**ACTION ITEM:** Up to and including the line with "note on all", restate the records below word for word, beginning with their first line.

######

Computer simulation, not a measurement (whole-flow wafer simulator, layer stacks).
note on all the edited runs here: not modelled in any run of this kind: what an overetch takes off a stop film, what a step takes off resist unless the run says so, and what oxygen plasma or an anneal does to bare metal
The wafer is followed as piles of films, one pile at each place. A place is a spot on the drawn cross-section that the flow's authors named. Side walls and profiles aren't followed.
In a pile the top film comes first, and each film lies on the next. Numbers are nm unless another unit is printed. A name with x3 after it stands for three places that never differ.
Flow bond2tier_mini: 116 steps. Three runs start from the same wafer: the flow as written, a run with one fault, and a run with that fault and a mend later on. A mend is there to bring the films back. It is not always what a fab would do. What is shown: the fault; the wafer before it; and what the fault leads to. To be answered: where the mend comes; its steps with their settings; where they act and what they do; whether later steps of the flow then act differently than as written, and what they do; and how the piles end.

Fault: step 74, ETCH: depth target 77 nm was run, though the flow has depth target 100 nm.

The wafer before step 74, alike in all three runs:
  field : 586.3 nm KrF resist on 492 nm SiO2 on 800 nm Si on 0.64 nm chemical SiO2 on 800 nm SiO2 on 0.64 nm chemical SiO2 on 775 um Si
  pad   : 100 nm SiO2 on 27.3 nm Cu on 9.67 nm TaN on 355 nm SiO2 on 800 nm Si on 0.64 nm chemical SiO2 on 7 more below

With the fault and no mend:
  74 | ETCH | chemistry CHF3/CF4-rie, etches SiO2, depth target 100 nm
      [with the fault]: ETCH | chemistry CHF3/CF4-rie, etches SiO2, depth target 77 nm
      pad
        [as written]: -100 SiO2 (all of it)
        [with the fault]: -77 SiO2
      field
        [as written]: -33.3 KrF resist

######

**REPLY:**
Computer simulation, not a measurement (whole-flow wafer simulator, layer stacks).
note on all the edited runs here: not modelled in any run of this kind: what an overetch takes off a stop film, what a step takes off resist unless the run says so, and what oxygen plasma or an anneal does to bare metal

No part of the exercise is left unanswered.